WORK REQUEST: Your answer must be an exact transcription of every entry.

= Beginning of Section =

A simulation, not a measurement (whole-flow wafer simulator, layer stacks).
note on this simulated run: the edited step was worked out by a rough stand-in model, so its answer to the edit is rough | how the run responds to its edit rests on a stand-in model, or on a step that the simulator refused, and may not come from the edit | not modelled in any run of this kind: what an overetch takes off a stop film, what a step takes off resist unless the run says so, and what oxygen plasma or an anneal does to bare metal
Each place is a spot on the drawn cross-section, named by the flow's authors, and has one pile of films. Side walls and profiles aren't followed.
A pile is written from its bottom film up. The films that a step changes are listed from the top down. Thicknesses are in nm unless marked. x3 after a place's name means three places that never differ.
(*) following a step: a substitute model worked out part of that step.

= End of Section =

EXERCISE OUTPUT:
A simulation, not a measurement (whole-flow wafer simulator, layer stacks).
note on this simulated run: the edited step was worked out by a rough stand-in model, so its answer to the edit is rough | how the run responds to its edit rests on a stand-in model, or on a step that the simulator refused, and may not come from the edit | not modelled in any run of this kind: what an overetch takes off a stop film, what a step takes off resist unless the run says so, and what oxygen plasma or an anneal does to bare metal
Each place is a spot on the drawn cross-section, named by the flow's authors, and has one pile of films. Side walls and profiles aren't followed.
A pile is written from its bottom film up. The films that a step changes are listed from the top down. Thicknesses are in nm unless marked. x3 after a place's name means three places that never differ.
(*) following a step: a substitute model worked out part of that step.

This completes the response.